▸ **DATASET CONTENT**
• • • •
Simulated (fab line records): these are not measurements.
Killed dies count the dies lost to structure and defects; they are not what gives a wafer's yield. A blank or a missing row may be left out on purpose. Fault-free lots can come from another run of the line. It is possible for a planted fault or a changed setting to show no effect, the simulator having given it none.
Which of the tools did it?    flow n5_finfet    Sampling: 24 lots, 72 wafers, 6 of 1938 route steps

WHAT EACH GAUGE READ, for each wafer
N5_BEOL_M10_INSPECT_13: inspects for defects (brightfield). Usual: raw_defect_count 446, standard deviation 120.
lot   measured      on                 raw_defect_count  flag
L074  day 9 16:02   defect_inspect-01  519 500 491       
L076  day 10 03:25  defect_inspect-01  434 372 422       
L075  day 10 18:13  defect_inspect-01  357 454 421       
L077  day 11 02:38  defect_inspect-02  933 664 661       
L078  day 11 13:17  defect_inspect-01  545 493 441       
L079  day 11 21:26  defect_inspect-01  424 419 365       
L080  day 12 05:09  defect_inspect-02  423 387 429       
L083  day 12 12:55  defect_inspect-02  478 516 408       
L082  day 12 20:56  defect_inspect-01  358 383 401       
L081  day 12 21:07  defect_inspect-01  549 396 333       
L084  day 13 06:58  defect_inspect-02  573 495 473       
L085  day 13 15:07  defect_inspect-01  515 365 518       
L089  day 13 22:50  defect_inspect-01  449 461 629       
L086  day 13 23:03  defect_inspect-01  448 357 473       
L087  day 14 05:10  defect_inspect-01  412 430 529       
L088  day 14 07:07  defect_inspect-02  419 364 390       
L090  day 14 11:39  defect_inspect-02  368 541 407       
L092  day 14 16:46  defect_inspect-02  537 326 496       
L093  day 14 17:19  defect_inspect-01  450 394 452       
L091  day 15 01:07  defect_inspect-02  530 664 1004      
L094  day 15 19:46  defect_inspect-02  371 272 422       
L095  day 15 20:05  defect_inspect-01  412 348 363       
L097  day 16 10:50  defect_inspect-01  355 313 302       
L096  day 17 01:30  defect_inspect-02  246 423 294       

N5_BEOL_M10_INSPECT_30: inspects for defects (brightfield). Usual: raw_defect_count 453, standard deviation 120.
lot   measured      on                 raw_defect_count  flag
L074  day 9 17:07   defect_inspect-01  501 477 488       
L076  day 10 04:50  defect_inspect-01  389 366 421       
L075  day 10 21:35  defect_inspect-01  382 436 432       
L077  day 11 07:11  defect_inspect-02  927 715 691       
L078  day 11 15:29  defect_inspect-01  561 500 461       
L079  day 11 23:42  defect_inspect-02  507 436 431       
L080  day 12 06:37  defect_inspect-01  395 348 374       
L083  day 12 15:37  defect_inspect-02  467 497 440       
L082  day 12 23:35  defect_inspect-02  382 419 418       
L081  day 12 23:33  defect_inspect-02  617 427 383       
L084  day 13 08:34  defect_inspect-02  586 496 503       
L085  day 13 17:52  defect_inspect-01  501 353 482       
• • • •

▸ **WORK ITEM**
Without changing anything, quote the lines from the top of the data to the line that contains "Killed dies count", including that line.

▸ **TASK RESULT**
Simulated (fab line records): these are not measurements.
Killed dies count the dies lost to structure and defects; they are not what gives a wafer's yield. A blank or a missing row may be left out on purpose. Fault-free lots can come from another run of the line. It is possible for a planted fault or a changed setting to show no effect, the simulator having given it none.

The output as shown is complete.